> Given records
══════
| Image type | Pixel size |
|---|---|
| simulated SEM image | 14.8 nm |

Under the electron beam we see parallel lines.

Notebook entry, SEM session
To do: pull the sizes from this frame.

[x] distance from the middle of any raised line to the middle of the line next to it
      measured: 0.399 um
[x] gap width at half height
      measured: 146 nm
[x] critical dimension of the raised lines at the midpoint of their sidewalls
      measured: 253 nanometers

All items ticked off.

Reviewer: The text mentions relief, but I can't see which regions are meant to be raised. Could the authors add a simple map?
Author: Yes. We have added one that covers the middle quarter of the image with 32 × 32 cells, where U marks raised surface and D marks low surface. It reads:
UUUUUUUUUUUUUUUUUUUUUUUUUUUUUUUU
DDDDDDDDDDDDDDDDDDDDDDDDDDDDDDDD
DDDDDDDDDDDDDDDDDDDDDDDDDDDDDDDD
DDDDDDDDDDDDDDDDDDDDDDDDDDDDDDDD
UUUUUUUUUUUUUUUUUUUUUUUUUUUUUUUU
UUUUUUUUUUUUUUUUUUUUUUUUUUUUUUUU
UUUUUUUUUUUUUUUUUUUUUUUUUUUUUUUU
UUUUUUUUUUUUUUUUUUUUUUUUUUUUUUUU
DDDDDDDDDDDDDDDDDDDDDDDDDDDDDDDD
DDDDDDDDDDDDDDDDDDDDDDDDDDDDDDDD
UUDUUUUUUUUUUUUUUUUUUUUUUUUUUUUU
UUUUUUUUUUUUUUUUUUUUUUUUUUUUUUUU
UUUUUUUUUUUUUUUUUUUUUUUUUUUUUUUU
══════

> Work instruction
Return the entries above unchanged, starting at the first line and stopping after the line with "All items ticked off.".

> Solution
| Image type | Pixel size |
|---|---|
| simulated SEM image | 14.8 nm |

Under the electron beam we see parallel lines.

Notebook entry, SEM session
To do: pull the sizes from this frame.

[x] distance from the middle of any raised line to the middle of the line next to it
      measured: 0.399 um
[x] gap width at half height
      measured: 146 nm
[x] critical dimension of the raised lines at the midpoint of their sidewalls
      measured: 253 nanometers

All items ticked off.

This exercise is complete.